### Given records
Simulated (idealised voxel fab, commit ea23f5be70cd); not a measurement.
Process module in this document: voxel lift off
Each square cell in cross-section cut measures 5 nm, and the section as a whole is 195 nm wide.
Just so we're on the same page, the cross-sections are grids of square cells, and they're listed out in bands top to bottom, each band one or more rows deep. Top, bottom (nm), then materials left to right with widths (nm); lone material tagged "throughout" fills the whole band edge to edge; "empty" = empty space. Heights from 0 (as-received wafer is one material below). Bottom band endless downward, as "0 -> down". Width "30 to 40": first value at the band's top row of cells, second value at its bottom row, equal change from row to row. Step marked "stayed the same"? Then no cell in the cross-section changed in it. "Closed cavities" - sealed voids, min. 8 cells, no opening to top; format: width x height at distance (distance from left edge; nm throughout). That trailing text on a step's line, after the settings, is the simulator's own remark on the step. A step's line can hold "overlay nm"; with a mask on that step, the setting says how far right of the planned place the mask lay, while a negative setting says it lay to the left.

### Work request
Find the line with "Process module in" in the material above. Reproduce it and each line after it up to and including the line with "Each square cell".

### Task output
Process module in this document: voxel lift off
Each square cell in cross-section cut measures 5 nm, and the section as a whole is 195 nm wide.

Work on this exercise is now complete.